■ DATA SUPPLIED
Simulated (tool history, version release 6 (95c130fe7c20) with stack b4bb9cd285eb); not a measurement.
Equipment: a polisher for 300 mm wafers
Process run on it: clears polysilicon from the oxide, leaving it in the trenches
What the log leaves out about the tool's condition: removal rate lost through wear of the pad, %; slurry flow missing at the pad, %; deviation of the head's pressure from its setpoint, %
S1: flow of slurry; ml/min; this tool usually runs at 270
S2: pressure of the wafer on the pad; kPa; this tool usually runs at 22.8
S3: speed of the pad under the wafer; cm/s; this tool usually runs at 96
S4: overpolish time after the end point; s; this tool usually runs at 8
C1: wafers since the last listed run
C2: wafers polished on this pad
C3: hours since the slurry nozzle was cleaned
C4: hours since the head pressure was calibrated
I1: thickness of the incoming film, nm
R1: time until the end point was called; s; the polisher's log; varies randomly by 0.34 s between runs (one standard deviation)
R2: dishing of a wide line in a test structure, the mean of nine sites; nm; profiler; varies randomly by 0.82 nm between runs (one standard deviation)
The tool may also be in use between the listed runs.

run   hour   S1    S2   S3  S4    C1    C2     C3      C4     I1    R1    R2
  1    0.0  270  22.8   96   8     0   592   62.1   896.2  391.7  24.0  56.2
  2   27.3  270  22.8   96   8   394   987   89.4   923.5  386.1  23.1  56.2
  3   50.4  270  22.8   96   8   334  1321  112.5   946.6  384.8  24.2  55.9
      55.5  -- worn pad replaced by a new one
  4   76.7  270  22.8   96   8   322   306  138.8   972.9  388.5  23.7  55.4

■ WORK TASK
Reproduce every record in full, keeping each one exactly as it reads.

■ EXERCISE OUTPUT
Simulated (tool history, version release 6 (95c130fe7c20) with stack b4bb9cd285eb); not a measurement.
Equipment: a polisher for 300 mm wafers
Process run on it: clears polysilicon from the oxide, leaving it in the trenches
What the log leaves out about the tool's condition: removal rate lost through wear of the pad, %; slurry flow missing at the pad, %; deviation of the head's pressure from its setpoint, %
S1: flow of slurry; ml/min; this tool usually runs at 270
S2: pressure of the wafer on the pad; kPa; this tool usually runs at 22.8
S3: speed of the pad under the wafer; cm/s; this tool usually runs at 96
S4: overpolish time after the end point; s; this tool usually runs at 8
C1: wafers since the last listed run
C2: wafers polished on this pad
C3: hours since the slurry nozzle was cleaned
C4: hours since the head pressure was calibrated
I1: thickness of the incoming film, nm
R1: time until the end point was called; s; the polisher's log; varies randomly by 0.34 s between runs (one standard deviation)
R2: dishing of a wide line in a test structure, the mean of nine sites; nm; profiler; varies randomly by 0.82 nm between runs (one standard deviation)
The tool may also be in use between the listed runs.

run   hour   S1    S2   S3  S4    C1    C2     C3      C4     I1    R1    R2
  1    0.0  270  22.8   96   8     0   592   62.1   896.2  391.7  24.0  56.2
  2   27.3  270  22.8   96   8   394   987   89.4   923.5  386.1  23.1  56.2
  3   50.4  270  22.8   96   8   334  1321  112.5   946.6  384.8  24.2  55.9
      55.5  -- worn pad replaced by a new one
  4   76.7  270  22.8   96   8   322   306  138.8   972.9  388.5  23.7  55.4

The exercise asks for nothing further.